**Data records:**
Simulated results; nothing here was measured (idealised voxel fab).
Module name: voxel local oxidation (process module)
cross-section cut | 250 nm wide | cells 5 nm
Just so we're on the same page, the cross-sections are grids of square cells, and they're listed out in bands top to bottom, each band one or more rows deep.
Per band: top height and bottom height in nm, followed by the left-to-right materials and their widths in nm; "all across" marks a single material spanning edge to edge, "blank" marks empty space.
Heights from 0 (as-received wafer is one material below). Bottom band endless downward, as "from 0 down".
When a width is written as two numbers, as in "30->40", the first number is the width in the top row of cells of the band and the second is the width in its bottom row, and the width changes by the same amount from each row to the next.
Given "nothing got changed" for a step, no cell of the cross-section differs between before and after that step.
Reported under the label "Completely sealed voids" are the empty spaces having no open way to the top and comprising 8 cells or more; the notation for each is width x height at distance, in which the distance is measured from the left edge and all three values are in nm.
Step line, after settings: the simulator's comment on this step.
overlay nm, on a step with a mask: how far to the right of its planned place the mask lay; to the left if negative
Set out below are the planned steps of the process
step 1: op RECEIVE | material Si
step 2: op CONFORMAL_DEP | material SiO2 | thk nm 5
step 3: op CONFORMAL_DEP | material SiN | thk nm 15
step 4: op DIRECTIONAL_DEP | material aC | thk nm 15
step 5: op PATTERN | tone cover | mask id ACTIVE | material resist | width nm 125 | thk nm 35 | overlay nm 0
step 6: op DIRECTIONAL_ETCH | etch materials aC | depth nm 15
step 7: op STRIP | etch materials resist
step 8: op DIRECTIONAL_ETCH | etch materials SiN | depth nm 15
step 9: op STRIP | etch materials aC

**Requirement:** Copy exactly the stretch of data above from the line with "Heights from 0" through the line with "step 4: op DIRECTIONAL_DEP", and omit all other lines.

**Exercise answer:**
Heights from 0 (as-received wafer is one material below). Bottom band endless downward, as "from 0 down".
When a width is written as two numbers, as in "30->40", the first number is the width in the top row of cells of the band and the second is the width in its bottom row, and the width changes by the same amount from each row to the next.
Given "nothing got changed" for a step, no cell of the cross-section differs between before and after that step.
Reported under the label "Completely sealed voids" are the empty spaces having no open way to the top and comprising 8 cells or more; the notation for each is width x height at distance, in which the distance is measured from the left edge and all three values are in nm.
Step line, after settings: the simulator's comment on this step.
overlay nm, on a step with a mask: how far to the right of its planned place the mask lay; to the left if negative
Set out below are the planned steps of the process
step 1: op RECEIVE | material Si
step 2: op CONFORMAL_DEP | material SiO2 | thk nm 5
step 3: op CONFORMAL_DEP | material SiN | thk nm 15
step 4: op DIRECTIONAL_DEP | material aC | thk nm 15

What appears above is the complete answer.